[Requirement] Please copy, character for character, each line from the beginning of the listing to the line containing "Convention: height 0", including both.

[Given records]
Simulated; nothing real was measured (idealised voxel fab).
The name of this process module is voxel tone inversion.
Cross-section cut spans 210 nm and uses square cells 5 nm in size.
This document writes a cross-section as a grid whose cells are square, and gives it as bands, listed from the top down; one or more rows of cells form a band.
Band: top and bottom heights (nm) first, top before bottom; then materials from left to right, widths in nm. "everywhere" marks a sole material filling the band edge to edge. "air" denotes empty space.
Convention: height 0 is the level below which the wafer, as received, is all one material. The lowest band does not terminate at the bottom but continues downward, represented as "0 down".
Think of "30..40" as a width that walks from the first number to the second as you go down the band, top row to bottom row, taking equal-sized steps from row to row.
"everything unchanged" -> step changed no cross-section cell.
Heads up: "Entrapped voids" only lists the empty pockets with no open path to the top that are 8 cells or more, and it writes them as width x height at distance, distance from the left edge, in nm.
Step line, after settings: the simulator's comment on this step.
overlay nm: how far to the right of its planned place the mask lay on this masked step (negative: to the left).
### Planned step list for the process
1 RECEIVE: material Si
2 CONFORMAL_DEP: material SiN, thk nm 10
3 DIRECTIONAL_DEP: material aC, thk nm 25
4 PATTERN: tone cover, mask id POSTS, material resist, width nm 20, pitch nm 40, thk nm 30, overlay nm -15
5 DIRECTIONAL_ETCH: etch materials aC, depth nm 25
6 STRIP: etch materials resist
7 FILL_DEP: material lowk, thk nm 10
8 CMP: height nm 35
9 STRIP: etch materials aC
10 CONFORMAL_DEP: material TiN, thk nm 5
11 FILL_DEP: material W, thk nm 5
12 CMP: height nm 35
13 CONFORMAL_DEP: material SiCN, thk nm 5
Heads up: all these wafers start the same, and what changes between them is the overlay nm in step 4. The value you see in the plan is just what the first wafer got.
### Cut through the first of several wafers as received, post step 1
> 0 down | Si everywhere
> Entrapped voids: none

[Task answer]
Simulated; nothing real was measured (idealised voxel fab).
The name of this process module is voxel tone inversion.
Cross-section cut spans 210 nm and uses square cells 5 nm in size.
This document writes a cross-section as a grid whose cells are square, and gives it as bands, listed from the top down; one or more rows of cells form a band.
Band: top and bottom heights (nm) first, top before bottom; then materials from left to right, widths in nm. "everywhere" marks a sole material filling the band edge to edge. "air" denotes empty space.
Convention: height 0 is the level below which the wafer, as received, is all one material. The lowest band does not terminate at the bottom but continues downward, represented as "0 down".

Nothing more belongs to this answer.